BRIEF -
Could you retype, exactly as written, every line from the top of the records through the line that contains "0000011111111111"?

INPUT DATA -

Content starts

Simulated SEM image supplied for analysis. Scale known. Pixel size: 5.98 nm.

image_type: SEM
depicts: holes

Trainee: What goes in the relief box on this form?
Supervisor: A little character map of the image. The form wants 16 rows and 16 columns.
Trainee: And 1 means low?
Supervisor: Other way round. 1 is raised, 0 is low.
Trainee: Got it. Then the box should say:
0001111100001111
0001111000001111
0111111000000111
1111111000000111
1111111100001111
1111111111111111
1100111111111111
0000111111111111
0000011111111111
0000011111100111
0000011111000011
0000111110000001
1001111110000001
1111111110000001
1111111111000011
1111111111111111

Content ends

EXPECTED ANSWER -
Simulated SEM image supplied for analysis. Scale known. Pixel size: 5.98 nm.

image_type: SEM
depicts: holes

Trainee: What goes in the relief box on this form?
Supervisor: A little character map of the image. The form wants 16 rows and 16 columns.
Trainee: And 1 means low?
Supervisor: Other way round. 1 is raised, 0 is low.
Trainee: Got it. Then the box should say:
0001111100001111
0001111000001111
0111111000000111
1111111000000111
1111111100001111
1111111111111111
1100111111111111
0000111111111111
0000011111111111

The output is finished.